WORK ITEM:
I'd like an exact copy of every line from the start of the entries below through the line containing "I1: humidity of the room's air, %", please.

◇ ◇ ◇

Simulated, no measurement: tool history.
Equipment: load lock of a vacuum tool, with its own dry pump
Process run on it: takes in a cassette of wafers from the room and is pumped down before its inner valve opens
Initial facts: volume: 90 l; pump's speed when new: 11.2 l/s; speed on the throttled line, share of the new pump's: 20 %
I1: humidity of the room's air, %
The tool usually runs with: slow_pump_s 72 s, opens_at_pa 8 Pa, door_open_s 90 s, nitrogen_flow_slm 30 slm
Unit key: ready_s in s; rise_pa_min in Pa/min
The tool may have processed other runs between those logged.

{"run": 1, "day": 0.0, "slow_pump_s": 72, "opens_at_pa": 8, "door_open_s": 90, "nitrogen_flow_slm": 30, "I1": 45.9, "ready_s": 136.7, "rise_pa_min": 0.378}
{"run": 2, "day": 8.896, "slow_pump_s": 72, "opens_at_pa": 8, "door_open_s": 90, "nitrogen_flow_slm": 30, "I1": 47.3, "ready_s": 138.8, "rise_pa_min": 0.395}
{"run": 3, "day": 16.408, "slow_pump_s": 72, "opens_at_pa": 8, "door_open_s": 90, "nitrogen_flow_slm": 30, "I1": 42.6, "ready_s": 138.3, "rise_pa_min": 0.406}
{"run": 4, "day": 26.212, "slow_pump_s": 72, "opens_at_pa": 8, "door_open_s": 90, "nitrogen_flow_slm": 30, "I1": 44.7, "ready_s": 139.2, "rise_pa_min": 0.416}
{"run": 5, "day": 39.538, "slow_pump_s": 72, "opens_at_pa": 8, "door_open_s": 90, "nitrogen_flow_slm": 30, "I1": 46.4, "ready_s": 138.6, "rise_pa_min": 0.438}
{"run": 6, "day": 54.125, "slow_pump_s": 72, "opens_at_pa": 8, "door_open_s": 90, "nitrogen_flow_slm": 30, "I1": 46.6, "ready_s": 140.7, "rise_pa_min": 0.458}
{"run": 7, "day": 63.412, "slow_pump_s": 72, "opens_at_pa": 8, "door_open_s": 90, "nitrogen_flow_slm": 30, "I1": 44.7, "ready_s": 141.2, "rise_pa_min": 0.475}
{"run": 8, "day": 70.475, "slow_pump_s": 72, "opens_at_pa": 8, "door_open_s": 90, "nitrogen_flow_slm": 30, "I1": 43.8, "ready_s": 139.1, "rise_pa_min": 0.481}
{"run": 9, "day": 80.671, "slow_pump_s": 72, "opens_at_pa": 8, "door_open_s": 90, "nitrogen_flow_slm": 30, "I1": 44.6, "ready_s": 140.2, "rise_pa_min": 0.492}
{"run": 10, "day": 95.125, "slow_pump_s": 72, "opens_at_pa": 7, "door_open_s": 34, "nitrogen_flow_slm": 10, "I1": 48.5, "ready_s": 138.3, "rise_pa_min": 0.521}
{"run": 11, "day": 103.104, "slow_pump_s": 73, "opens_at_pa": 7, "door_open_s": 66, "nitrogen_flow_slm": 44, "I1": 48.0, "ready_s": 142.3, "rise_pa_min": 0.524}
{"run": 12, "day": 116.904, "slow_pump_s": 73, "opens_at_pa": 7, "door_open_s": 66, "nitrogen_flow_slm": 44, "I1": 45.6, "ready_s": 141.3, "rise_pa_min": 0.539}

◇ ◇ ◇

SOLUTION:
Simulated, no measurement: tool history.
Equipment: load lock of a vacuum tool, with its own dry pump
Process run on it: takes in a cassette of wafers from the room and is pumped down before its inner valve opens
Initial facts: volume: 90 l; pump's speed when new: 11.2 l/s; speed on the throttled line, share of the new pump's: 20 %
I1: humidity of the room's air, %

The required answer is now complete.